- _Records shown_
--

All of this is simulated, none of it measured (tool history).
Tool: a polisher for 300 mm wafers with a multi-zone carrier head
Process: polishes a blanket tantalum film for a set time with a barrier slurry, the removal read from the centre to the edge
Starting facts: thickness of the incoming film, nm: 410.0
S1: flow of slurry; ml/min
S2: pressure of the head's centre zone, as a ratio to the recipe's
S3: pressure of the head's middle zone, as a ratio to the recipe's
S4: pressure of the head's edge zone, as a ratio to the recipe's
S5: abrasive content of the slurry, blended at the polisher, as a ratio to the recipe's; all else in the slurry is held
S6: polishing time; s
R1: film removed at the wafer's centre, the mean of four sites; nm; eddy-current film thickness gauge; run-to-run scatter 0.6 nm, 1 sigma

--

- _Work request_
Each line of the material is to be copied exactly.

- _Written reply_
All of this is simulated, none of it measured (tool history).
Tool: a polisher for 300 mm wafers with a multi-zone carrier head
Process: polishes a blanket tantalum film for a set time with a barrier slurry, the removal read from the centre to the edge
Starting facts: thickness of the incoming film, nm: 410.0
S1: flow of slurry; ml/min
S2: pressure of the head's centre zone, as a ratio to the recipe's
S3: pressure of the head's middle zone, as a ratio to the recipe's
S4: pressure of the head's edge zone, as a ratio to the recipe's
S5: abrasive content of the slurry, blended at the polisher, as a ratio to the recipe's; all else in the slurry is held
S6: polishing time; s
R1: film removed at the wafer's centre, the mean of four sites; nm; eddy-current film thickness gauge; run-to-run scatter 0.6 nm, 1 sigma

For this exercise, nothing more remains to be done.